Work task: Return all of the records below verbatim.

Data shown: Begin
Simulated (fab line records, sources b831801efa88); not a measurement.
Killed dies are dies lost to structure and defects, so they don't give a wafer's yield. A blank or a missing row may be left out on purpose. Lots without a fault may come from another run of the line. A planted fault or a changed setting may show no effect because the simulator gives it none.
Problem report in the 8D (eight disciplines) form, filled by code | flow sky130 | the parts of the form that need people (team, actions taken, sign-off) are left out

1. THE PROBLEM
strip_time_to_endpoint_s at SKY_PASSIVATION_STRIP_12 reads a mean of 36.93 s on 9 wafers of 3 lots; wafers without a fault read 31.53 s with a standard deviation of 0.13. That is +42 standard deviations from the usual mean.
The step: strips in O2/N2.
Data shown: End

Your solution:
Simulated (fab line records, sources b831801efa88); not a measurement.
Killed dies are dies lost to structure and defects, so they don't give a wafer's yield. A blank or a missing row may be left out on purpose. Lots without a fault may come from another run of the line. A planted fault or a changed setting may show no effect because the simulator gives it none.
Problem report in the 8D (eight disciplines) form, filled by code | flow sky130 | the parts of the form that need people (team, actions taken, sign-off) are left out

1. THE PROBLEM
strip_time_to_endpoint_s at SKY_PASSIVATION_STRIP_12 reads a mean of 36.93 s on 9 wafers of 3 lots; wafers without a fault read 31.53 s with a standard deviation of 0.13. That is +42 standard deviations from the usual mean.
The step: strips in O2/N2.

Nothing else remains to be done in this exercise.